## WORK INSTRUCTION
Reproduce all entries word for word.

RECORDED DATA START

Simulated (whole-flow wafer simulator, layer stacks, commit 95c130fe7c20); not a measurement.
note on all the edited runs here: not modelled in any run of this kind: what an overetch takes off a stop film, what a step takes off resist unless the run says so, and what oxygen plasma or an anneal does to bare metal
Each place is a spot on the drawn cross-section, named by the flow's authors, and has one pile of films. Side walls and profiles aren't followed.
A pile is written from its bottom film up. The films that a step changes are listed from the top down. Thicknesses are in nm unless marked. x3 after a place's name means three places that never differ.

RECORDED DATA END

## RESPONSE
Simulated (whole-flow wafer simulator, layer stacks, commit 95c130fe7c20); not a measurement.
note on all the edited runs here: not modelled in any run of this kind: what an overetch takes off a stop film, what a step takes off resist unless the run says so, and what oxygen plasma or an anneal does to bare metal
Each place is a spot on the drawn cross-section, named by the flow's authors, and has one pile of films. Side walls and profiles aren't followed.
A pile is written from its bottom film up. The films that a step changes are listed from the top down. Thicknesses are in nm unless marked. x3 after a place's name means three places that never differ.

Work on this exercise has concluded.